□ □ □ □

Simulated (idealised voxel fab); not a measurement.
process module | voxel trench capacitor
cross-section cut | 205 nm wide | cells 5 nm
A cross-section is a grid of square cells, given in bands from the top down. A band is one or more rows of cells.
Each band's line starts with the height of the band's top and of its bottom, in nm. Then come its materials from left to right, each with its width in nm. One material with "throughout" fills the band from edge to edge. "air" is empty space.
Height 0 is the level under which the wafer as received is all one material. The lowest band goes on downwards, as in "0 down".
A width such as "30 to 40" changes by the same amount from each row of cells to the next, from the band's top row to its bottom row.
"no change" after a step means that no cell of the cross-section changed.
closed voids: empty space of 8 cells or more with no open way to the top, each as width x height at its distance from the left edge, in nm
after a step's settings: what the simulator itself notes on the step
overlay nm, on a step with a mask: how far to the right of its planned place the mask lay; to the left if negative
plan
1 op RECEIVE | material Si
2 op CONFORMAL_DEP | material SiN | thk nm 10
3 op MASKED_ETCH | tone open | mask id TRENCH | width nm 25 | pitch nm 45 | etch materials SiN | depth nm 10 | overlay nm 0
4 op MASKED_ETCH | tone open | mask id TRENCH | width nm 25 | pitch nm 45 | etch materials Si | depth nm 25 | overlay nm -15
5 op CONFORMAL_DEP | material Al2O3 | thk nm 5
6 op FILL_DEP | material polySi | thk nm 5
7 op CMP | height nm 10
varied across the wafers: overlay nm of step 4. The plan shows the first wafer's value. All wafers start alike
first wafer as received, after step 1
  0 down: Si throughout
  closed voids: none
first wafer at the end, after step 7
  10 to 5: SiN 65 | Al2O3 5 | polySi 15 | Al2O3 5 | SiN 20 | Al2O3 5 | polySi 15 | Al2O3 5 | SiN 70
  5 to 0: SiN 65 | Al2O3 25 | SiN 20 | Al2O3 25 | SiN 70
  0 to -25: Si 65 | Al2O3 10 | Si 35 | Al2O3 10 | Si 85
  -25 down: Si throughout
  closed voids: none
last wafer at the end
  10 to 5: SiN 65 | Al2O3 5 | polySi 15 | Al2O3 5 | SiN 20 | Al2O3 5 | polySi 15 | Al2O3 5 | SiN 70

□ □ □ □

--- Task item ---
Your output should consist solely of the lines from the beginning of the entries through the line containing "the cross-section changed.", reproduced exactly.

--- Written solution ---
Simulated (idealised voxel fab); not a measurement.
process module | voxel trench capacitor
cross-section cut | 205 nm wide | cells 5 nm
A cross-section is a grid of square cells, given in bands from the top down. A band is one or more rows of cells.
Each band's line starts with the height of the band's top and of its bottom, in nm. Then come its materials from left to right, each with its width in nm. One material with "throughout" fills the band from edge to edge. "air" is empty space.
Height 0 is the level under which the wafer as received is all one material. The lowest band goes on downwards, as in "0 down".
A width such as "30 to 40" changes by the same amount from each row of cells to the next, from the band's top row to its bottom row.
"no change" after a step means that no cell of the cross-section changed.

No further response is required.